Activity:
Repeat exactly the lines of the listing below, please, starting with the first and ending with the line containing "Entry complete."; leave out the rest.

* * * *

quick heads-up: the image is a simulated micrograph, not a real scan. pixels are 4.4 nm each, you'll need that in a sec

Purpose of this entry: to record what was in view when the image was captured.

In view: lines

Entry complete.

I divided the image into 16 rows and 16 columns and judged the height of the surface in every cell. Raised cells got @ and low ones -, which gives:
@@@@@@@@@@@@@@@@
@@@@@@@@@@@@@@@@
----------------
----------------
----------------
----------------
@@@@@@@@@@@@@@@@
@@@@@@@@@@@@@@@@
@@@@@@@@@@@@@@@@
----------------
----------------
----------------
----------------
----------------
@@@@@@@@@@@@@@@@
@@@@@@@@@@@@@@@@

* * * *

Task answer:
quick heads-up: the image is a simulated micrograph, not a real scan. pixels are 4.4 nm each, you'll need that in a sec

Purpose of this entry: to record what was in view when the image was captured.

In view: lines

Entry complete.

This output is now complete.